» **Assigned task**:
From the data below, copy exactly the lines that lie between the one holding "FYI the section" and the one holding "Throughout this document, each", including both, and nothing more.

» **Given data**:
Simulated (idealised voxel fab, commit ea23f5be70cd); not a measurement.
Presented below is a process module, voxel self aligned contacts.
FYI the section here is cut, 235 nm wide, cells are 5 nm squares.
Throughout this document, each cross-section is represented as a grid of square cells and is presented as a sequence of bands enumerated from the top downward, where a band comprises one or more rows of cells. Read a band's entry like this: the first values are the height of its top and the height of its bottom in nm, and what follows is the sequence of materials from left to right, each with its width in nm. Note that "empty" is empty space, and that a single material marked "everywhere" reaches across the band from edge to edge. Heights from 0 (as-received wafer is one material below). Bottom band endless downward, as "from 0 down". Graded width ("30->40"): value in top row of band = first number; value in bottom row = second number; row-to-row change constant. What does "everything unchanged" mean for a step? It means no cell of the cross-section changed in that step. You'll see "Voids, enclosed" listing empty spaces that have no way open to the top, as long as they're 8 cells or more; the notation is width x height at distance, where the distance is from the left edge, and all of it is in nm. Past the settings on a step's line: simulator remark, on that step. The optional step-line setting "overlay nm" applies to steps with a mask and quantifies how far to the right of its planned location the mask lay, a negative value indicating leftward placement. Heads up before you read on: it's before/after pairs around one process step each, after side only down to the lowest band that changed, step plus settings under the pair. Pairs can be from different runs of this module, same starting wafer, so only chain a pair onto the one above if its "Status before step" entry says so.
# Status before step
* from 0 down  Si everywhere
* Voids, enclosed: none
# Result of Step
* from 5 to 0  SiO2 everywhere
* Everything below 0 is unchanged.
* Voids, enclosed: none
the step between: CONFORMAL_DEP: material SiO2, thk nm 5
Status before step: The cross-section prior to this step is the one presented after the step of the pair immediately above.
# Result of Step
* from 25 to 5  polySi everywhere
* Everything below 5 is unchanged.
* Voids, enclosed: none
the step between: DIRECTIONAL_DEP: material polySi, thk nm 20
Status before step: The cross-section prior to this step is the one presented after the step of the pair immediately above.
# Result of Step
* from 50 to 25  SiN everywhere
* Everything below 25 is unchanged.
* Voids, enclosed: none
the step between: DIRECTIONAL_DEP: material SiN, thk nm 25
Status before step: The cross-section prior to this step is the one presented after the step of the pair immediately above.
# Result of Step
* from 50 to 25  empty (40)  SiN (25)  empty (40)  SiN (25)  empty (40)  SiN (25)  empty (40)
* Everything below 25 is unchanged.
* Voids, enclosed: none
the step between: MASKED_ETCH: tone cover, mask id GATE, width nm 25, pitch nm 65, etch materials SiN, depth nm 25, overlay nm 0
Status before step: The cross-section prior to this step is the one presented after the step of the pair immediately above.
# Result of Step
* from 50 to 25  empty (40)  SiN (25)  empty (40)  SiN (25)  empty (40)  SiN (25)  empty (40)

» **Written reply**:
FYI the section here is cut, 235 nm wide, cells are 5 nm squares.
Throughout this document, each cross-section is represented as a grid of square cells and is presented as a sequence of bands enumerated from the top downward, where a band comprises one or more rows of cells. Read a band's entry like this: the first values are the height of its top and the height of its bottom in nm, and what follows is the sequence of materials from left to right, each with its width in nm. Note that "empty" is empty space, and that a single material marked "everywhere" reaches across the band from edge to edge. Heights from 0 (as-received wafer is one material below). Bottom band endless downward, as "from 0 down". Graded width ("30->40"): value in top row of band = first number; value in bottom row = second number; row-to-row change constant. What does "everything unchanged" mean for a step? It means no cell of the cross-section changed in that step. You'll see "Voids, enclosed" listing empty spaces that have no way open to the top, as long as they're 8 cells or more; the notation is width x height at distance, where the distance is from the left edge, and all of it is in nm. Past the settings on a step's line: simulator remark, on that step. The optional step-line setting "overlay nm" applies to steps with a mask and quantifies how far to the right of its planned location the mask lay, a negative value indicating leftward placement. Heads up before you read on: it's before/after pairs around one process step each, after side only down to the lowest band that changed, step plus settings under the pair. Pairs can be from different runs of this module, same starting wafer, so only chain a pair onto the one above if its "Status before step" entry says so.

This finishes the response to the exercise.